Exercise
Please reproduce the records, omitting nothing and changing nothing.

▬▬▬
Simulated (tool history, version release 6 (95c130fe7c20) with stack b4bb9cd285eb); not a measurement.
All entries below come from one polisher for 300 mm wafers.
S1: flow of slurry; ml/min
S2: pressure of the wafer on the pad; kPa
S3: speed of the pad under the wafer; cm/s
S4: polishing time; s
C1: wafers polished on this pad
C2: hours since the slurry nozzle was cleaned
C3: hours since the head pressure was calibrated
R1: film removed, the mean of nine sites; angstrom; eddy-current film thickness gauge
▬▬▬

Your response
Simulated (tool history, version release 6 (95c130fe7c20) with stack b4bb9cd285eb); not a measurement.
All entries below come from one polisher for 300 mm wafers.
S1: flow of slurry; ml/min
S2: pressure of the wafer on the pad; kPa
S3: speed of the pad under the wafer; cm/s
S4: polishing time; s
C1: wafers polished on this pad
C2: hours since the slurry nozzle was cleaned
C3: hours since the head pressure was calibrated
R1: film removed, the mean of nine sites; angstrom; eddy-current film thickness gauge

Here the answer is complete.